DATA.
+===+

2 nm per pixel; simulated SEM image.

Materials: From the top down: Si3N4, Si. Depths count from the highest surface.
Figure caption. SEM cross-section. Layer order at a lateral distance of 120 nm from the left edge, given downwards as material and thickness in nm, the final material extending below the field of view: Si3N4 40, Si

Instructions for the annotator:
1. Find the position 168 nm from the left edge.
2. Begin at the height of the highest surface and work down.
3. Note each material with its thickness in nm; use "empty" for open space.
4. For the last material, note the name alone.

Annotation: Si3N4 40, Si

+===+

EXERCISE. Every record above must be printed again exactly.

WORKED SOLUTION.
2 nm per pixel; simulated SEM image.

Materials: From the top down: Si3N4, Si. Depths count from the highest surface.
Figure caption. SEM cross-section. Layer order at a lateral distance of 120 nm from the left edge, given downwards as material and thickness in nm, the final material extending below the field of view: Si3N4 40, Si

Instructions for the annotator:
1. Find the position 168 nm from the left edge.
2. Begin at the height of the highest surface and work down.
3. Note each material with its thickness in nm; use "empty" for open space.
4. For the last material, note the name alone.

Annotation: Si3N4 40, Si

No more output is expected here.